**BRIEF:**
Output the entries exactly.

*** Opening of LISTED ENTRIES ***

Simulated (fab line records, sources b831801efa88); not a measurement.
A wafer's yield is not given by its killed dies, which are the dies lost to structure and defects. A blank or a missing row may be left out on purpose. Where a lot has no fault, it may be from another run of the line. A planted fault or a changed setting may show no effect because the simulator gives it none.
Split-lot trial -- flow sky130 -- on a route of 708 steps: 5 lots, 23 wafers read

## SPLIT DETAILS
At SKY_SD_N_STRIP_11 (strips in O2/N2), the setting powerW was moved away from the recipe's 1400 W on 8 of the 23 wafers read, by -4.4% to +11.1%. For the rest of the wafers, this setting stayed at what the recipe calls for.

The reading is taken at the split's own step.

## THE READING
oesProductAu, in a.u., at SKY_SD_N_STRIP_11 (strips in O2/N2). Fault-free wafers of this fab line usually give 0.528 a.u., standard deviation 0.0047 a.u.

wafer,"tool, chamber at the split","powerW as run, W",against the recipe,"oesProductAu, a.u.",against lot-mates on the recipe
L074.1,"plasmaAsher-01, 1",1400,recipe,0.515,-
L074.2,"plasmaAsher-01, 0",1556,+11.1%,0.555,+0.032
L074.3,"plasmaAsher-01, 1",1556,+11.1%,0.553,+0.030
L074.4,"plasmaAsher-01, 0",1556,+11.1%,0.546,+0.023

*** Close of LISTED ENTRIES ***

**RESPONSE AREA:**
Simulated (fab line records, sources b831801efa88); not a measurement.
A wafer's yield is not given by its killed dies, which are the dies lost to structure and defects. A blank or a missing row may be left out on purpose. Where a lot has no fault, it may be from another run of the line. A planted fault or a changed setting may show no effect because the simulator gives it none.
Split-lot trial -- flow sky130 -- on a route of 708 steps: 5 lots, 23 wafers read

## SPLIT DETAILS
At SKY_SD_N_STRIP_11 (strips in O2/N2), the setting powerW was moved away from the recipe's 1400 W on 8 of the 23 wafers read, by -4.4% to +11.1%. For the rest of the wafers, this setting stayed at what the recipe calls for.

The reading is taken at the split's own step.

## THE READING
oesProductAu, in a.u., at SKY_SD_N_STRIP_11 (strips in O2/N2). Fault-free wafers of this fab line usually give 0.528 a.u., standard deviation 0.0047 a.u.

wafer,"tool, chamber at the split","powerW as run, W",against the recipe,"oesProductAu, a.u.",against lot-mates on the recipe
L074.1,"plasmaAsher-01, 1",1400,recipe,0.515,-
L074.2,"plasmaAsher-01, 0",1556,+11.1%,0.555,+0.032
L074.3,"plasmaAsher-01, 1",1556,+11.1%,0.553,+0.030
L074.4,"plasmaAsher-01, 0",1556,+11.1%,0.546,+0.023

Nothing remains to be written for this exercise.